◆ ◆ ◆

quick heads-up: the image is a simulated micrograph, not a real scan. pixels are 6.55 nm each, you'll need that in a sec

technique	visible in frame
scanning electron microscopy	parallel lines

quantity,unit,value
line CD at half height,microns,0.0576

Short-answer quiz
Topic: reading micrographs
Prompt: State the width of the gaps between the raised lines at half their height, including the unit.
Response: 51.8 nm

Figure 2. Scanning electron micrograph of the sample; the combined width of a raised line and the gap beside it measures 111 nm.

◆ ◆ ◆

-- WORK ORDER --
Exactly as they stand, restate all the lines of the listing.

-- WRITTEN RESPONSE --
quick heads-up: the image is a simulated micrograph, not a real scan. pixels are 6.55 nm each, you'll need that in a sec

technique	visible in frame
scanning electron microscopy	parallel lines

quantity,unit,value
line CD at half height,microns,0.0576

Short-answer quiz
Topic: reading micrographs
Prompt: State the width of the gaps between the raised lines at half their height, including the unit.
Response: 51.8 nm

Figure 2. Scanning electron micrograph of the sample; the combined width of a raised line and the gap beside it measures 111 nm.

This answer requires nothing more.